Requirement:
Repeat each entry in the listing word for word.

- - -

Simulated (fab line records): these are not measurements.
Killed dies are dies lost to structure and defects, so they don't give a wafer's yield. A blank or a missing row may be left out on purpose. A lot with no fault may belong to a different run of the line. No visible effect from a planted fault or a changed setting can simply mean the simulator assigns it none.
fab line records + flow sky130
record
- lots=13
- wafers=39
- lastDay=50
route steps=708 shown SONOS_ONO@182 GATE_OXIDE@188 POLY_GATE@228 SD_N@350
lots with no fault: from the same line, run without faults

- - -

Answer section:
Simulated (fab line records): these are not measurements.
Killed dies are dies lost to structure and defects, so they don't give a wafer's yield. A blank or a missing row may be left out on purpose. A lot with no fault may belong to a different run of the line. No visible effect from a planted fault or a changed setting can simply mean the simulator assigns it none.
fab line records + flow sky130
record
- lots=13
- wafers=39
- lastDay=50
route steps=708 shown SONOS_ONO@182 GATE_OXIDE@188 POLY_GATE@228 SD_N@350
lots with no fault: from the same line, run without faults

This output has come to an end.